■ **Assigned task**
Starting at the first line of the listing below and ending at the line with "run 3 hour=11.0", copy each line exactly.

■ **Raw data**
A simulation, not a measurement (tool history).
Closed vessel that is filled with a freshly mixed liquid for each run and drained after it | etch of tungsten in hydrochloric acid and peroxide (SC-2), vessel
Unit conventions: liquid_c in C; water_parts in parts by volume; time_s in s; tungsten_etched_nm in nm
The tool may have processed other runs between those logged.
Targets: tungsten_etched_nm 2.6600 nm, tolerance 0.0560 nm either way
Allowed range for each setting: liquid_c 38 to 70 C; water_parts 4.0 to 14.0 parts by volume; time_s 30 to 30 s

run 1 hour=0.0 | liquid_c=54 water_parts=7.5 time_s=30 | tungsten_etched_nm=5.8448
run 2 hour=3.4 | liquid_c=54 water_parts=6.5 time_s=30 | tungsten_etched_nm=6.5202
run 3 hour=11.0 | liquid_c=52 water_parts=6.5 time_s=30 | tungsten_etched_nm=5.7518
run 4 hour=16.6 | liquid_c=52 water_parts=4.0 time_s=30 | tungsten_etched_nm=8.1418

■ **Answer space**
A simulation, not a measurement (tool history).
Closed vessel that is filled with a freshly mixed liquid for each run and drained after it | etch of tungsten in hydrochloric acid and peroxide (SC-2), vessel
Unit conventions: liquid_c in C; water_parts in parts by volume; time_s in s; tungsten_etched_nm in nm
The tool may have processed other runs between those logged.
Targets: tungsten_etched_nm 2.6600 nm, tolerance 0.0560 nm either way
Allowed range for each setting: liquid_c 38 to 70 C; water_parts 4.0 to 14.0 parts by volume; time_s 30 to 30 s

run 1 hour=0.0 | liquid_c=54 water_parts=7.5 time_s=30 | tungsten_etched_nm=5.8448
run 2 hour=3.4 | liquid_c=54 water_parts=6.5 time_s=30 | tungsten_etched_nm=6.5202
run 3 hour=11.0 | liquid_c=52 water_parts=6.5 time_s=30 | tungsten_etched_nm=5.7518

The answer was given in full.